> _WORK INSTRUCTION_
Return only the stretch of the material below that begins with the line containing "Killed dies are" and ends with the line containing "The tool behind", exactly; both of those lines belong to it.

> _LISTED ENTRIES_
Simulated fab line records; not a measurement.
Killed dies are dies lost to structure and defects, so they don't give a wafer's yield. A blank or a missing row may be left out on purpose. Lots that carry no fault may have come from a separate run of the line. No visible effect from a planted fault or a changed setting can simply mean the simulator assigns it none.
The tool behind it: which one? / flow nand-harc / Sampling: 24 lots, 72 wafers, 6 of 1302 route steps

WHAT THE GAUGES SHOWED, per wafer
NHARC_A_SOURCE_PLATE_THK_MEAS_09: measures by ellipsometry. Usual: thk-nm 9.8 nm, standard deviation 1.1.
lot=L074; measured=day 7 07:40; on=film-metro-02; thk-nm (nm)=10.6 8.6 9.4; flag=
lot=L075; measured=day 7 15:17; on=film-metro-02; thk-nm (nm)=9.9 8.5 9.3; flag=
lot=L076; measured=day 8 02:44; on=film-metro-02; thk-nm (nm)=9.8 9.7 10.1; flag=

> _EXPECTED ANSWER_
Killed dies are dies lost to structure and defects, so they don't give a wafer's yield. A blank or a missing row may be left out on purpose. Lots that carry no fault may have come from a separate run of the line. No visible effect from a planted fault or a changed setting can simply mean the simulator assigns it none.
The tool behind it: which one? / flow nand-harc / Sampling: 24 lots, 72 wafers, 6 of 1302 route steps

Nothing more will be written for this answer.